Work task: Each line from the opening of the records that follow to the line with "The wafer is" needs to be written out exactly. Add nothing.

- - -

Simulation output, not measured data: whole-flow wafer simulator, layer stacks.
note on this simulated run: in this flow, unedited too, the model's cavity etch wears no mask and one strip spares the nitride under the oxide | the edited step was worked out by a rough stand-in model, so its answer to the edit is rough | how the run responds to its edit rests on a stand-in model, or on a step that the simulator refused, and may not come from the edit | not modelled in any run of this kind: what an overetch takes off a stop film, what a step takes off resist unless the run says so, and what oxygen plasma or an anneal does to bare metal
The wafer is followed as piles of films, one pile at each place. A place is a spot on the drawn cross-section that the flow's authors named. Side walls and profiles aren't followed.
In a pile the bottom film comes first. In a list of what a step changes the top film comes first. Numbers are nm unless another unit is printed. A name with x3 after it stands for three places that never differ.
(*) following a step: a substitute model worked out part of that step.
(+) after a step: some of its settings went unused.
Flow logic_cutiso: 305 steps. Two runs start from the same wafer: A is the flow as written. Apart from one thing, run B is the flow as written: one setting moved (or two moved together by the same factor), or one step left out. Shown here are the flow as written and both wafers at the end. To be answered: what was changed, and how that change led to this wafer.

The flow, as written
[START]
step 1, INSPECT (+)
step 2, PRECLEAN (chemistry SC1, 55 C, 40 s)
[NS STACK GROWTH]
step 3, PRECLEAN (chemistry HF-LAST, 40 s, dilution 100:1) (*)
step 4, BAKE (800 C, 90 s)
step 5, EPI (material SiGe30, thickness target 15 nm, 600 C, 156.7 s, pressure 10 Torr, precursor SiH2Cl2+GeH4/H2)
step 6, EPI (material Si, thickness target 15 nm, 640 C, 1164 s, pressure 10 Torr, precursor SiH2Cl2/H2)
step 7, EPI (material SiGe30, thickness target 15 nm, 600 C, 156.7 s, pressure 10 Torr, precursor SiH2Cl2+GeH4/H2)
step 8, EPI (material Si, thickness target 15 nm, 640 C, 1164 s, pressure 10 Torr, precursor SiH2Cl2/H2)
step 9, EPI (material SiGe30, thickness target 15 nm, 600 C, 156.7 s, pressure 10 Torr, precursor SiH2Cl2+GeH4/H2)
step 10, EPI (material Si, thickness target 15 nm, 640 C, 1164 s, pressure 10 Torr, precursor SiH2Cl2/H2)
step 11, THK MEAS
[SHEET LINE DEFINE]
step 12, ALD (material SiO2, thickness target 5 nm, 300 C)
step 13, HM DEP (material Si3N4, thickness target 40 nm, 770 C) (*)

- - -

Answer area:
Simulation output, not measured data: whole-flow wafer simulator, layer stacks.
note on this simulated run: in this flow, unedited too, the model's cavity etch wears no mask and one strip spares the nitride under the oxide | the edited step was worked out by a rough stand-in model, so its answer to the edit is rough | how the run responds to its edit rests on a stand-in model, or on a step that the simulator refused, and may not come from the edit | not modelled in any run of this kind: what an overetch takes off a stop film, what a step takes off resist unless the run says so, and what oxygen plasma or an anneal does to bare metal
The wafer is followed as piles of films, one pile at each place. A place is a spot on the drawn cross-section that the flow's authors named. Side walls and profiles aren't followed.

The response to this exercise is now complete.